Material provided:
┌──

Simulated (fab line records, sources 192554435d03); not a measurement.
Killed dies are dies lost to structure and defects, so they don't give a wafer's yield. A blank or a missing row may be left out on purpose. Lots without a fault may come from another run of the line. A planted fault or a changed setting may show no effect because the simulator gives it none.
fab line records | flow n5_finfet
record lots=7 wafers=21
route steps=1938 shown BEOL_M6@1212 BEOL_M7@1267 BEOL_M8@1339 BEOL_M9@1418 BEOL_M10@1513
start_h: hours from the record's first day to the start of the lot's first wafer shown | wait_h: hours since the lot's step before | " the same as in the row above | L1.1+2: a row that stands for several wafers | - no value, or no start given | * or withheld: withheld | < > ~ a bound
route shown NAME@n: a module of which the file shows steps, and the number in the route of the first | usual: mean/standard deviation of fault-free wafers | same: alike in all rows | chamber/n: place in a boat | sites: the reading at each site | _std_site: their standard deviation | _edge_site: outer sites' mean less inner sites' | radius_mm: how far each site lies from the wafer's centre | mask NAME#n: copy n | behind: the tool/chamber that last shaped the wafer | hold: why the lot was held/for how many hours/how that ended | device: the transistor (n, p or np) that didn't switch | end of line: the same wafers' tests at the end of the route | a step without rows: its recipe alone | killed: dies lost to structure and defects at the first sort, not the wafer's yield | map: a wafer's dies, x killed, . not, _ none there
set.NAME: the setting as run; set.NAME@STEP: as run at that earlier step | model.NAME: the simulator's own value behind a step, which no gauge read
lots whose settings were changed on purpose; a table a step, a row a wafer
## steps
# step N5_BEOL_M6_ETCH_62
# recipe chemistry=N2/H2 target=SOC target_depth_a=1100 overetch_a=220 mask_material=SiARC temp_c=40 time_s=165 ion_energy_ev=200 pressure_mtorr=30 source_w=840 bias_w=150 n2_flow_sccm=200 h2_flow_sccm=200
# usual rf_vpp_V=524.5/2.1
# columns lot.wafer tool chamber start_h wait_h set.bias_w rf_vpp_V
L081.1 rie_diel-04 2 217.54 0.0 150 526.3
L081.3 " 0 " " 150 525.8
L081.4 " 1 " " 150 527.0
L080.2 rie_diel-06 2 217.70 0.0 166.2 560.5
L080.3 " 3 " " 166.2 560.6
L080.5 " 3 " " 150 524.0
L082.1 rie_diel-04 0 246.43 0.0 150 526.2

└──

Work order:
Beginning with the top line of the data above, output every line exactly until the one that contains "start_h: hours from", and include that one too.

Answer section:
Simulated (fab line records, sources 192554435d03); not a measurement.
Killed dies are dies lost to structure and defects, so they don't give a wafer's yield. A blank or a missing row may be left out on purpose. Lots without a fault may come from another run of the line. A planted fault or a changed setting may show no effect because the simulator gives it none.
fab line records | flow n5_finfet
record lots=7 wafers=21
route steps=1938 shown BEOL_M6@1212 BEOL_M7@1267 BEOL_M8@1339 BEOL_M9@1418 BEOL_M10@1513
start_h: hours from the record's first day to the start of the lot's first wafer shown | wait_h: hours since the lot's step before | " the same as in the row above | L1.1+2: a row that stands for several wafers | - no value, or no start given | * or withheld: withheld | < > ~ a bound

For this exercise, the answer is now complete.